*DATA TO EXAMINE:*
_ _ _ _

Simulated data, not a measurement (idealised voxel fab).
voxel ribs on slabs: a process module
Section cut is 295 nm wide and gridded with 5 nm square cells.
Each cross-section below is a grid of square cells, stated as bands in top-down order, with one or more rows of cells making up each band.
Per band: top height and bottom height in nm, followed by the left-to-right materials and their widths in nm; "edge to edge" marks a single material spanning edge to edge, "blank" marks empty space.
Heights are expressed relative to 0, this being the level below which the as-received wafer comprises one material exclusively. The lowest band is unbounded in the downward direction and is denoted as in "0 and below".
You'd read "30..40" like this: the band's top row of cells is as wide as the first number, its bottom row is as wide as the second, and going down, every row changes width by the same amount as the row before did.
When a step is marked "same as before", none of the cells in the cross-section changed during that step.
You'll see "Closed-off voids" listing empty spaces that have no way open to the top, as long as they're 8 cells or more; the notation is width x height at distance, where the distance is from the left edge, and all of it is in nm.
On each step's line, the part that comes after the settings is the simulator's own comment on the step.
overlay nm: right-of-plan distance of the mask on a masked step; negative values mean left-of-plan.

_ _ _ _

Set down the listing above in its entirety, exactly as written.

*WORKED SOLUTION:*
Simulated data, not a measurement (idealised voxel fab).
voxel ribs on slabs: a process module
Section cut is 295 nm wide and gridded with 5 nm square cells.
Each cross-section below is a grid of square cells, stated as bands in top-down order, with one or more rows of cells making up each band.
Per band: top height and bottom height in nm, followed by the left-to-right materials and their widths in nm; "edge to edge" marks a single material spanning edge to edge, "blank" marks empty space.
Heights are expressed relative to 0, this being the level below which the as-received wafer comprises one material exclusively. The lowest band is unbounded in the downward direction and is denoted as in "0 and below".
You'd read "30..40" like this: the band's top row of cells is as wide as the first number, its bottom row is as wide as the second, and going down, every row changes width by the same amount as the row before did.
When a step is marked "same as before", none of the cells in the cross-section changed during that step.
You'll see "Closed-off voids" listing empty spaces that have no way open to the top, as long as they're 8 cells or more; the notation is width x height at distance, where the distance is from the left edge, and all of it is in nm.
On each step's line, the part that comes after the settings is the simulator's own comment on the step.
overlay nm: right-of-plan distance of the mask on a masked step; negative values mean left-of-plan.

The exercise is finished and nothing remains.